—————
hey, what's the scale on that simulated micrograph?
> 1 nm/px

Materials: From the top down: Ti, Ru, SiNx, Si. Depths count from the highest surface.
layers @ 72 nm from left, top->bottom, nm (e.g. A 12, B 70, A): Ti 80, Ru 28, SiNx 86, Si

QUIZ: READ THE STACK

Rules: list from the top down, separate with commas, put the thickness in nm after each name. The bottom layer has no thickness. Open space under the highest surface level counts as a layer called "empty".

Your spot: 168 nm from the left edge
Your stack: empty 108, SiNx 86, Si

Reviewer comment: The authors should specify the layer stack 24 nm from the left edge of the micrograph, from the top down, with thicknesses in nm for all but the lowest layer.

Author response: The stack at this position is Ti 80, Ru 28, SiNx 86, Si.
—————

■ Work instruction
Copy out the entries exactly. Begin at the first line and end with the line that has "Reviewer comment: The".

■ Written solution
hey, what's the scale on that simulated micrograph?
> 1 nm/px

Materials: From the top down: Ti, Ru, SiNx, Si. Depths count from the highest surface.
layers @ 72 nm from left, top->bottom, nm (e.g. A 12, B 70, A): Ti 80, Ru 28, SiNx 86, Si

QUIZ: READ THE STACK

Rules: list from the top down, separate with commas, put the thickness in nm after each name. The bottom layer has no thickness. Open space under the highest surface level counts as a layer called "empty".

Your spot: 168 nm from the left edge
Your stack: empty 108, SiNx 86, Si

Reviewer comment: The authors should specify the layer stack 24 nm from the left edge of the micrograph, from the top down, with thicknesses in nm for all but the lowest layer.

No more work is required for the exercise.